WORK ITEM – Take the lines from the beginning of the data below through the line holding "the authors' place" and return exactly those.

EXTRACTED ENTRIES –
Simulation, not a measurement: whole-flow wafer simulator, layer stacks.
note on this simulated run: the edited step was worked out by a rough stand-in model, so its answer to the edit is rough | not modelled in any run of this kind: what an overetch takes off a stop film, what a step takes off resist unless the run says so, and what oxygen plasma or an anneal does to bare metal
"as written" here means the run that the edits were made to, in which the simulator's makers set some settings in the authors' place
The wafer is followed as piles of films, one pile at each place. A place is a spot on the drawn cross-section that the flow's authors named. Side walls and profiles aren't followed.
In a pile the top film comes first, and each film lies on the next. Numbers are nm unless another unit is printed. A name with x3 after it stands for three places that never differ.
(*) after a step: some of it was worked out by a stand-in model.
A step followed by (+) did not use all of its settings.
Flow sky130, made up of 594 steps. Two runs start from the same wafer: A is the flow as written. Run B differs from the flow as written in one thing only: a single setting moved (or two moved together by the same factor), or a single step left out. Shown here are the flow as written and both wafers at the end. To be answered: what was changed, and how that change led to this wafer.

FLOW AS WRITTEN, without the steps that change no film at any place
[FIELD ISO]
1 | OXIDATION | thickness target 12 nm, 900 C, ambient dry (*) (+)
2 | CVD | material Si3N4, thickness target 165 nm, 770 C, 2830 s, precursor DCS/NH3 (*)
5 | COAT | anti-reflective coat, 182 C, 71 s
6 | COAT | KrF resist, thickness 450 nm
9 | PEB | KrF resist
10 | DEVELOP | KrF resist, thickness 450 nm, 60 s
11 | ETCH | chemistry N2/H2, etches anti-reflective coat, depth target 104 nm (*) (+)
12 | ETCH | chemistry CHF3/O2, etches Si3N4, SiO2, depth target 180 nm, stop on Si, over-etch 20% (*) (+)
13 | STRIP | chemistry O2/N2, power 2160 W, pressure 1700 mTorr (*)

EXERCISE SOLUTION –
Simulation, not a measurement: whole-flow wafer simulator, layer stacks.
note on this simulated run: the edited step was worked out by a rough stand-in model, so its answer to the edit is rough | not modelled in any run of this kind: what an overetch takes off a stop film, what a step takes off resist unless the run says so, and what oxygen plasma or an anneal does to bare metal
"as written" here means the run that the edits were made to, in which the simulator's makers set some settings in the authors' place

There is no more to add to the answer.